* _INFORMATION_:
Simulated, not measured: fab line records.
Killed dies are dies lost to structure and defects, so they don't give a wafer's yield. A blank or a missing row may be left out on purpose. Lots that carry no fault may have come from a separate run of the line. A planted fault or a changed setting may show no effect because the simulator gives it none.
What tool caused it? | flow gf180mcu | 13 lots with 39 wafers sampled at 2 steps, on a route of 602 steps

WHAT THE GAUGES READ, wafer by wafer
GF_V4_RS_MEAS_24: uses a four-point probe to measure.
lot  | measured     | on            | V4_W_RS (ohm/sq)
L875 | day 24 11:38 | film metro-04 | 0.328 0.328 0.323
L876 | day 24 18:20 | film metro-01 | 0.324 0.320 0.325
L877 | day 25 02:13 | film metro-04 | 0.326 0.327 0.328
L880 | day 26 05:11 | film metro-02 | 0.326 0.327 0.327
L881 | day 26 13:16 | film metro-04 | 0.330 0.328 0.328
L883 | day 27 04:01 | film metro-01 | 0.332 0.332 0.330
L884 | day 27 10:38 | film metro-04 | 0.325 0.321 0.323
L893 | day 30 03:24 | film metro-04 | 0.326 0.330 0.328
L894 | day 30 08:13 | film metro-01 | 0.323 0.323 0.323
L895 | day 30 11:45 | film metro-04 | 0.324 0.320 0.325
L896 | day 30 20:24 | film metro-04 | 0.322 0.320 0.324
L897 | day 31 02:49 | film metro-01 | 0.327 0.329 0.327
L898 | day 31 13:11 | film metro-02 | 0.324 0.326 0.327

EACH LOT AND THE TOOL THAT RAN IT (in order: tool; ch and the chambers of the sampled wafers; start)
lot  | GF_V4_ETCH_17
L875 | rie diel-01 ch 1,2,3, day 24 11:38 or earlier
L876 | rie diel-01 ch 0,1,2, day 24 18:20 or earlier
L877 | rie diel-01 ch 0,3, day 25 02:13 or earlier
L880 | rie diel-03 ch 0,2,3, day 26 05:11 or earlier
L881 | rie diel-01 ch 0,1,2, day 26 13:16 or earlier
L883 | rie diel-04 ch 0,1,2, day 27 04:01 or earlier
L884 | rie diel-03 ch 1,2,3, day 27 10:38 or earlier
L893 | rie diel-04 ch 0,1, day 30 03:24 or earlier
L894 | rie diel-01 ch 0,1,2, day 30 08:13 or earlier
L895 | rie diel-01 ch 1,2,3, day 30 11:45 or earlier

* _TASK ITEM_: Lines after the one containing "L881 | rie diel-01" are not wanted; repeat exactly each line above from the first up to and including it.

* _WRITTEN RESPONSE_:
Simulated, not measured: fab line records.
Killed dies are dies lost to structure and defects, so they don't give a wafer's yield. A blank or a missing row may be left out on purpose. Lots that carry no fault may have come from a separate run of the line. A planted fault or a changed setting may show no effect because the simulator gives it none.
What tool caused it? | flow gf180mcu | 13 lots with 39 wafers sampled at 2 steps, on a route of 602 steps

WHAT THE GAUGES READ, wafer by wafer
GF_V4_RS_MEAS_24: uses a four-point probe to measure.
lot  | measured     | on            | V4_W_RS (ohm/sq)
L875 | day 24 11:38 | film metro-04 | 0.328 0.328 0.323
L876 | day 24 18:20 | film metro-01 | 0.324 0.320 0.325
L877 | day 25 02:13 | film metro-04 | 0.326 0.327 0.328
L880 | day 26 05:11 | film metro-02 | 0.326 0.327 0.327
L881 | day 26 13:16 | film metro-04 | 0.330 0.328 0.328
L883 | day 27 04:01 | film metro-01 | 0.332 0.332 0.330
L884 | day 27 10:38 | film metro-04 | 0.325 0.321 0.323
L893 | day 30 03:24 | film metro-04 | 0.326 0.330 0.328
L894 | day 30 08:13 | film metro-01 | 0.323 0.323 0.323
L895 | day 30 11:45 | film metro-04 | 0.324 0.320 0.325
L896 | day 30 20:24 | film metro-04 | 0.322 0.320 0.324
L897 | day 31 02:49 | film metro-01 | 0.327 0.329 0.327
L898 | day 31 13:11 | film metro-02 | 0.324 0.326 0.327

EACH LOT AND THE TOOL THAT RAN IT (in order: tool; ch and the chambers of the sampled wafers; start)
lot  | GF_V4_ETCH_17
L875 | rie diel-01 ch 1,2,3, day 24 11:38 or earlier
L876 | rie diel-01 ch 0,1,2, day 24 18:20 or earlier
L877 | rie diel-01 ch 0,3, day 25 02:13 or earlier
L880 | rie diel-03 ch 0,2,3, day 26 05:11 or earlier
L881 | rie diel-01 ch 0,1,2, day 26 13:16 or earlier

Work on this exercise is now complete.